···

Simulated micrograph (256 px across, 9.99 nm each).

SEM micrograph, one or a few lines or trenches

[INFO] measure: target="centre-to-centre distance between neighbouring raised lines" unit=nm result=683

···

- WORK INSTRUCTION -
From the first line to the last, please quote the material above exactly.

- ANSWER SPACE -
Simulated micrograph (256 px across, 9.99 nm each).

SEM micrograph, one or a few lines or trenches

[INFO] measure: target="centre-to-centre distance between neighbouring raised lines" unit=nm result=683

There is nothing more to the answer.